* **Supplied entries**
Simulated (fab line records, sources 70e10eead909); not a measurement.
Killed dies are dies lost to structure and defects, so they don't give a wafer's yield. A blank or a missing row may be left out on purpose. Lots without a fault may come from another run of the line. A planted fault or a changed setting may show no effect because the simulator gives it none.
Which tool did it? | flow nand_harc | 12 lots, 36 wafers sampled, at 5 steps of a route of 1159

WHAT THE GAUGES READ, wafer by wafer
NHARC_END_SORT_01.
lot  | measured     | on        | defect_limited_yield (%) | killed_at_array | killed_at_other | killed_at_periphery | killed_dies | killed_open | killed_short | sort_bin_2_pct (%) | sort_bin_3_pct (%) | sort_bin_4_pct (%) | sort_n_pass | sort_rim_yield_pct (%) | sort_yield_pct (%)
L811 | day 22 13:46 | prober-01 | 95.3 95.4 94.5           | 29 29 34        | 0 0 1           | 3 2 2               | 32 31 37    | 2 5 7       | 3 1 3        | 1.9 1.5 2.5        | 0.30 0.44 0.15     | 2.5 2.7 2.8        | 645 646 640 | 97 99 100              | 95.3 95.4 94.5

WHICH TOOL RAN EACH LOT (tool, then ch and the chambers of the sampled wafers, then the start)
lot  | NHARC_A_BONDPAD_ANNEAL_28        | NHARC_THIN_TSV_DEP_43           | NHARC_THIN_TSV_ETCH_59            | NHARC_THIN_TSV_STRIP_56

* **Requirement**
The records above are to be returned exactly as they appear.

* **Response area**
Simulated (fab line records, sources 70e10eead909); not a measurement.
Killed dies are dies lost to structure and defects, so they don't give a wafer's yield. A blank or a missing row may be left out on purpose. Lots without a fault may come from another run of the line. A planted fault or a changed setting may show no effect because the simulator gives it none.
Which tool did it? | flow nand_harc | 12 lots, 36 wafers sampled, at 5 steps of a route of 1159

WHAT THE GAUGES READ, wafer by wafer
NHARC_END_SORT_01.
lot  | measured     | on        | defect_limited_yield (%) | killed_at_array | killed_at_other | killed_at_periphery | killed_dies | killed_open | killed_short | sort_bin_2_pct (%) | sort_bin_3_pct (%) | sort_bin_4_pct (%) | sort_n_pass | sort_rim_yield_pct (%) | sort_yield_pct (%)
L811 | day 22 13:46 | prober-01 | 95.3 95.4 94.5           | 29 29 34        | 0 0 1           | 3 2 2               | 32 31 37    | 2 5 7       | 3 1 3        | 1.9 1.5 2.5        | 0.30 0.44 0.15     | 2.5 2.7 2.8        | 645 646 640 | 97 99 100              | 95.3 95.4 94.5

WHICH TOOL RAN EACH LOT (tool, then ch and the chambers of the sampled wafers, then the start)
lot  | NHARC_A_BONDPAD_ANNEAL_28        | NHARC_THIN_TSV_DEP_43           | NHARC_THIN_TSV_ETCH_59            | NHARC_THIN_TSV_STRIP_56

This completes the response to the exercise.